### EXCERPTED DATA
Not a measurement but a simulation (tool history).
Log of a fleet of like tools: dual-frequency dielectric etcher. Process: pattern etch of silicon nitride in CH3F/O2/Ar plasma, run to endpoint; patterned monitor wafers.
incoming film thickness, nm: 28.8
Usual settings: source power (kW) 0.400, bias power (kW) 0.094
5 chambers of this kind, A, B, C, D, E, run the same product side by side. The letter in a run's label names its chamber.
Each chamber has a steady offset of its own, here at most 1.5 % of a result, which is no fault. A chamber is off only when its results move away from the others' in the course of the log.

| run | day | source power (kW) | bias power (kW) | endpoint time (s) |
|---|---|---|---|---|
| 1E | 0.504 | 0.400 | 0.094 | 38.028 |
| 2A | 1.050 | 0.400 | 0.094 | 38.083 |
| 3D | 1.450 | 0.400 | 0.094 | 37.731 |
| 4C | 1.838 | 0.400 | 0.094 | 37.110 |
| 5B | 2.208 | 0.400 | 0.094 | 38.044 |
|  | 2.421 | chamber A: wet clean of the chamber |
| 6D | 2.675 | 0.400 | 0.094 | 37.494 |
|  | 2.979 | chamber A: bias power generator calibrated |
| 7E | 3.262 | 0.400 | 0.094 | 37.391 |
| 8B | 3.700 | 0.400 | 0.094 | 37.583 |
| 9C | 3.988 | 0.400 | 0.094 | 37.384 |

### WORK TASK
Give the data again, exactly as written.

### TASK ANSWER
Not a measurement but a simulation (tool history).
Log of a fleet of like tools: dual-frequency dielectric etcher. Process: pattern etch of silicon nitride in CH3F/O2/Ar plasma, run to endpoint; patterned monitor wafers.
incoming film thickness, nm: 28.8
Usual settings: source power (kW) 0.400, bias power (kW) 0.094
5 chambers of this kind, A, B, C, D, E, run the same product side by side. The letter in a run's label names its chamber.
Each chamber has a steady offset of its own, here at most 1.5 % of a result, which is no fault. A chamber is off only when its results move away from the others' in the course of the log.

| run | day | source power (kW) | bias power (kW) | endpoint time (s) |
|---|---|---|---|---|
| 1E | 0.504 | 0.400 | 0.094 | 38.028 |
| 2A | 1.050 | 0.400 | 0.094 | 38.083 |
| 3D | 1.450 | 0.400 | 0.094 | 37.731 |
| 4C | 1.838 | 0.400 | 0.094 | 37.110 |
| 5B | 2.208 | 0.400 | 0.094 | 38.044 |
|  | 2.421 | chamber A: wet clean of the chamber |
| 6D | 2.675 | 0.400 | 0.094 | 37.494 |
|  | 2.979 | chamber A: bias power generator calibrated |
| 7E | 3.262 | 0.400 | 0.094 | 37.391 |
| 8B | 3.700 | 0.400 | 0.094 | 37.583 |
| 9C | 3.988 | 0.400 | 0.094 | 37.384 |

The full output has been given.